[Entries provided]
^^^^^^^^^^^^^^^^

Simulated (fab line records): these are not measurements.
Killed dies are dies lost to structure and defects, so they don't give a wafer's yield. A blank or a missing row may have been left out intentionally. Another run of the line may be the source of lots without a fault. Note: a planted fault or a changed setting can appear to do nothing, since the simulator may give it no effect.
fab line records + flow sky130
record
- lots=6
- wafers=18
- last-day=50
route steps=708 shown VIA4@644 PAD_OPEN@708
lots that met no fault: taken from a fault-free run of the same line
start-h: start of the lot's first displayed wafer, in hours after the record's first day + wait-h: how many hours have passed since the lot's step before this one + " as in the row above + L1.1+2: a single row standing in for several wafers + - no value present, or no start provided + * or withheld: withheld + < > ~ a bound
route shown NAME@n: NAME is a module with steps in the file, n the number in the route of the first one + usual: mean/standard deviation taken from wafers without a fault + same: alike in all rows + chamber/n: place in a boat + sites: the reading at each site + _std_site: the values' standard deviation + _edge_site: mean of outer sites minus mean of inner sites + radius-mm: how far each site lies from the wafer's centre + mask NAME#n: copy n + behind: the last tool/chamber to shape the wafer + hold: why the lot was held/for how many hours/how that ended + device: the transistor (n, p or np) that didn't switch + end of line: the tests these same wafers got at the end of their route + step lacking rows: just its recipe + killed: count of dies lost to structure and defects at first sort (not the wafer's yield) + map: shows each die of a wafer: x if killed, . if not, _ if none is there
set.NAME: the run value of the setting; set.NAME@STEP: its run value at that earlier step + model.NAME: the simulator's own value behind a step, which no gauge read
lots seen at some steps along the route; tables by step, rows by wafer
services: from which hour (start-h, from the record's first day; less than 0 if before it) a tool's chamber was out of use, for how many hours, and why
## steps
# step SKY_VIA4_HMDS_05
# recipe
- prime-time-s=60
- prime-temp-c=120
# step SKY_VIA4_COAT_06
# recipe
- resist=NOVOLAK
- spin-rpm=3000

^^^^^^^^^^^^^^^^

[Brief]
In the listing above, the lines from the one containing "lots seen at" through the one containing "- resist=NOVOLAK" must be set down exactly, with no other lines.

[Response]
lots seen at some steps along the route; tables by step, rows by wafer
services: from which hour (start-h, from the record's first day; less than 0 if before it) a tool's chamber was out of use, for how many hours, and why
## steps
# step SKY_VIA4_HMDS_05
# recipe
- prime-time-s=60
- prime-temp-c=120
# step SKY_VIA4_COAT_06
# recipe
- resist=NOVOLAK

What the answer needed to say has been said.